### Required action
All of the records should be given again verbatim.

START Supplied records

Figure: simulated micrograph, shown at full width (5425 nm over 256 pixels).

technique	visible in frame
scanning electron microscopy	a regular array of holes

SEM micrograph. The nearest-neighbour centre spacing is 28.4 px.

END Supplied records

### Exercise response
Figure: simulated micrograph, shown at full width (5425 nm over 256 pixels).

technique	visible in frame
scanning electron microscopy	a regular array of holes

SEM micrograph. The nearest-neighbour centre spacing is 28.4 px.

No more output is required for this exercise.